◆ Given data ◆
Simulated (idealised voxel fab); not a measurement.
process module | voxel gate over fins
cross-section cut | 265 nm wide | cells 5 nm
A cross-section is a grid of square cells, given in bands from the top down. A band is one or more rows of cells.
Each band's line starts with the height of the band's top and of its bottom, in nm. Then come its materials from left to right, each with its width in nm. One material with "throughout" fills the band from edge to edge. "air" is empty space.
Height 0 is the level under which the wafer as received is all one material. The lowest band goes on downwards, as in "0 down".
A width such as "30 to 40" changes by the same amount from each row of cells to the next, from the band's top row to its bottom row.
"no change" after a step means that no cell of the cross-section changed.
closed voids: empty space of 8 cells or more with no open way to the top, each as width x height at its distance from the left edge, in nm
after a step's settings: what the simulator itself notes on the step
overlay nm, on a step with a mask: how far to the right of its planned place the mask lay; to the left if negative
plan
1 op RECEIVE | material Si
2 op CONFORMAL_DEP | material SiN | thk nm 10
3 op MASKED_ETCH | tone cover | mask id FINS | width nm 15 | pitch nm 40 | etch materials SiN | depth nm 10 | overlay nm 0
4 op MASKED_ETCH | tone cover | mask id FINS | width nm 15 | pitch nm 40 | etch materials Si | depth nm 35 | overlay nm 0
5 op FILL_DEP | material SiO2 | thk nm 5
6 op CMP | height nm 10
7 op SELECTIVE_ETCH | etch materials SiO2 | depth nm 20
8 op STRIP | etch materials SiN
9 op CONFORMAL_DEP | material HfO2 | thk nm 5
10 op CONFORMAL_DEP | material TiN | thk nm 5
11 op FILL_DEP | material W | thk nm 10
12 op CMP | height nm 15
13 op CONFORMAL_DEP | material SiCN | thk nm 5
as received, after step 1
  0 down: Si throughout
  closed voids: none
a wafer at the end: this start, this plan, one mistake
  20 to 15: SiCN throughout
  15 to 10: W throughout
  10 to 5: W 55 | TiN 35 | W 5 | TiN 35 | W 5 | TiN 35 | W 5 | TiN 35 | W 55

◆ Exercise ◆
Restate the material word for word, but only from its first line through the line containing "after a step's".

◆ Problem solution ◆
Simulated (idealised voxel fab); not a measurement.
process module | voxel gate over fins
cross-section cut | 265 nm wide | cells 5 nm
A cross-section is a grid of square cells, given in bands from the top down. A band is one or more rows of cells.
Each band's line starts with the height of the band's top and of its bottom, in nm. Then come its materials from left to right, each with its width in nm. One material with "throughout" fills the band from edge to edge. "air" is empty space.
Height 0 is the level under which the wafer as received is all one material. The lowest band goes on downwards, as in "0 down".
A width such as "30 to 40" changes by the same amount from each row of cells to the next, from the band's top row to its bottom row.
"no change" after a step means that no cell of the cross-section changed.
closed voids: empty space of 8 cells or more with no open way to the top, each as width x height at its distance from the left edge, in nm
after a step's settings: what the simulator itself notes on the step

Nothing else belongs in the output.